◆ **Work order**:
Restate word for word the lines of the material below, from the line with "5E,2.683,676.15,94,4.7647,56.198" to the line with "18E,8.338,658.15,81,4.7744,48.837", both lines included, and no others.

============================================================
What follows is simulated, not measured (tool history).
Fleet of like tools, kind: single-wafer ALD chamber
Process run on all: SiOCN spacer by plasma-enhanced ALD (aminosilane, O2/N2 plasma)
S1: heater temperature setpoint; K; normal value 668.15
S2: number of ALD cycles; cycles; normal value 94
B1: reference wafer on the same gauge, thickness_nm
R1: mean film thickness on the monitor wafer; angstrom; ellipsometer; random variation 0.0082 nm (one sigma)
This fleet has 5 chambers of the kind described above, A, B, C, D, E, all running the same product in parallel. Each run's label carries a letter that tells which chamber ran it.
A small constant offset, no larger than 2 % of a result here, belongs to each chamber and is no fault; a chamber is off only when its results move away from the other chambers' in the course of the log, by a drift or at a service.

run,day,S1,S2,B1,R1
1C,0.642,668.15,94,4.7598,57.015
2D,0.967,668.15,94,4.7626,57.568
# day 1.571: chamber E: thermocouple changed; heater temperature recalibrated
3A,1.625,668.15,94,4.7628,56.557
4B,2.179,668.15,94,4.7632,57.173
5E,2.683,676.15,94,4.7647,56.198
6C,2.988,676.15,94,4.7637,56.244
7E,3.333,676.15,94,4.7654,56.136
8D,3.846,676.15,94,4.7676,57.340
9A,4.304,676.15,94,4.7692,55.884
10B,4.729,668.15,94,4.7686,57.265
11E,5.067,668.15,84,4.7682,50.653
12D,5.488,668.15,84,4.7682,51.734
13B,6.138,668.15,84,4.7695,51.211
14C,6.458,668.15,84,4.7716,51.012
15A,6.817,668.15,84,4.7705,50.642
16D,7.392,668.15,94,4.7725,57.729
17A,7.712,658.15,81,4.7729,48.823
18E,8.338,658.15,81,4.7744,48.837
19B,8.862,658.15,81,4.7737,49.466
============================================================

◆ **Exercise output**:
5E,2.683,676.15,94,4.7647,56.198
6C,2.988,676.15,94,4.7637,56.244
7E,3.333,676.15,94,4.7654,56.136
8D,3.846,676.15,94,4.7676,57.340
9A,4.304,676.15,94,4.7692,55.884
10B,4.729,668.15,94,4.7686,57.265
11E,5.067,668.15,84,4.7682,50.653
12D,5.488,668.15,84,4.7682,51.734
13B,6.138,668.15,84,4.7695,51.211
14C,6.458,668.15,84,4.7716,51.012
15A,6.817,668.15,84,4.7705,50.642
16D,7.392,668.15,94,4.7725,57.729
17A,7.712,658.15,81,4.7729,48.823
18E,8.338,658.15,81,4.7744,48.837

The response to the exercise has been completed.